→ **Data extract**
• • • • •

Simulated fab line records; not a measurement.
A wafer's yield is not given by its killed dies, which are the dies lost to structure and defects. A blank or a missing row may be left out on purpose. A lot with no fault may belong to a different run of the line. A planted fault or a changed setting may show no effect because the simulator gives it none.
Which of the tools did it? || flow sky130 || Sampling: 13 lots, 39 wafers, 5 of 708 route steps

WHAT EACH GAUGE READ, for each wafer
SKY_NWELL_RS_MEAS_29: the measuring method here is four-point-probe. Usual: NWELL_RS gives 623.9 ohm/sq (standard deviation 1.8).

• • • • •

→ **Work task**
You are asked to copy all of the entries above exactly.

→ **Answer box**
Simulated fab line records; not a measurement.
A wafer's yield is not given by its killed dies, which are the dies lost to structure and defects. A blank or a missing row may be left out on purpose. A lot with no fault may belong to a different run of the line. A planted fault or a changed setting may show no effect because the simulator gives it none.
Which of the tools did it? || flow sky130 || Sampling: 13 lots, 39 wafers, 5 of 708 route steps

WHAT EACH GAUGE READ, for each wafer
SKY_NWELL_RS_MEAS_29: the measuring method here is four-point-probe. Usual: NWELL_RS gives 623.9 ohm/sq (standard deviation 1.8).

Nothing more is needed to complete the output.